Assignment ▸ All of the data is to be set down again without alteration.

Extracted data ▸
┄┄┄┄┄┄┄┄┄┄┄┄┄┄┄┄┄┄┄┄

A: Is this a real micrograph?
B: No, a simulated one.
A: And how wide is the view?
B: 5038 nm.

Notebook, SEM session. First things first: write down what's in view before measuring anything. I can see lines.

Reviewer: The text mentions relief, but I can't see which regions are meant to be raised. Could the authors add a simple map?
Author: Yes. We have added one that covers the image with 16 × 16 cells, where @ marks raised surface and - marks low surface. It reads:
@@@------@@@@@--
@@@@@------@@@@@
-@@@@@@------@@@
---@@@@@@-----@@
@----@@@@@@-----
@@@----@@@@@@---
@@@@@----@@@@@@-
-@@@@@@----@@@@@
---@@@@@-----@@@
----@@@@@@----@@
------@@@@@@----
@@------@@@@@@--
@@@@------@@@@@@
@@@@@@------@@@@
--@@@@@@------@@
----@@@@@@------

┄┄┄┄┄┄┄┄┄┄┄┄┄┄┄┄┄┄┄┄

Your response ▸
A: Is this a real micrograph?
B: No, a simulated one.
A: And how wide is the view?
B: 5038 nm.

Notebook, SEM session. First things first: write down what's in view before measuring anything. I can see lines.

Reviewer: The text mentions relief, but I can't see which regions are meant to be raised. Could the authors add a simple map?
Author: Yes. We have added one that covers the image with 16 × 16 cells, where @ marks raised surface and - marks low surface. It reads:
@@@------@@@@@--
@@@@@------@@@@@
-@@@@@@------@@@
---@@@@@@-----@@
@----@@@@@@-----
@@@----@@@@@@---
@@@@@----@@@@@@-
-@@@@@@----@@@@@
---@@@@@-----@@@
----@@@@@@----@@
------@@@@@@----
@@------@@@@@@--
@@@@------@@@@@@
@@@@@@------@@@@
--@@@@@@------@@
----@@@@@@------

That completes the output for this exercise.